[Opening Material shown section]

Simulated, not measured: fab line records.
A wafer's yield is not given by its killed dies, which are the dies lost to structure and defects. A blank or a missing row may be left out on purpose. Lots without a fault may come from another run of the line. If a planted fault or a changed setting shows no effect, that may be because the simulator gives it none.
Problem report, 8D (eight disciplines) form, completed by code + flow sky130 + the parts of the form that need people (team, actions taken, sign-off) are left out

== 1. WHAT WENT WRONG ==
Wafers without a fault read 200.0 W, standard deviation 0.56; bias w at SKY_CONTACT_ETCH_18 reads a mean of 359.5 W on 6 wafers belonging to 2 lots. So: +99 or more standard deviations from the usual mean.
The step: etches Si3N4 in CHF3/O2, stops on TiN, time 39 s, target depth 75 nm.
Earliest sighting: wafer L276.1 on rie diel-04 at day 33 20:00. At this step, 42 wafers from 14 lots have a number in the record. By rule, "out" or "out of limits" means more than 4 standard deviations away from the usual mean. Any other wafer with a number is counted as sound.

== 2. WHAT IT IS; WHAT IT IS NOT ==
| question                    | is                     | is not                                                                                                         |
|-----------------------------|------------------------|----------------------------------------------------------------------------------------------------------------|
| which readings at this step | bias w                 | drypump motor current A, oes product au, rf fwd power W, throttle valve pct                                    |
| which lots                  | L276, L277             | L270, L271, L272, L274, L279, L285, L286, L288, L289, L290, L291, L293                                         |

[Closing Material shown section]

* Work task *
Quote the listing in full, please, keeping every line exact.

* Expected answer *
Simulated, not measured: fab line records.
A wafer's yield is not given by its killed dies, which are the dies lost to structure and defects. A blank or a missing row may be left out on purpose. Lots without a fault may come from another run of the line. If a planted fault or a changed setting shows no effect, that may be because the simulator gives it none.
Problem report, 8D (eight disciplines) form, completed by code + flow sky130 + the parts of the form that need people (team, actions taken, sign-off) are left out

== 1. WHAT WENT WRONG ==
Wafers without a fault read 200.0 W, standard deviation 0.56; bias w at SKY_CONTACT_ETCH_18 reads a mean of 359.5 W on 6 wafers belonging to 2 lots. So: +99 or more standard deviations from the usual mean.
The step: etches Si3N4 in CHF3/O2, stops on TiN, time 39 s, target depth 75 nm.
Earliest sighting: wafer L276.1 on rie diel-04 at day 33 20:00. At this step, 42 wafers from 14 lots have a number in the record. By rule, "out" or "out of limits" means more than 4 standard deviations away from the usual mean. Any other wafer with a number is counted as sound.

== 2. WHAT IT IS; WHAT IT IS NOT ==
| question                    | is                     | is not                                                                                                         |
|-----------------------------|------------------------|----------------------------------------------------------------------------------------------------------------|
| which readings at this step | bias w                 | drypump motor current A, oes product au, rf fwd power W, throttle valve pct                                    |
| which lots                  | L276, L277             | L270, L271, L272, L274, L279, L285, L286, L288, L289, L290, L291, L293                                         |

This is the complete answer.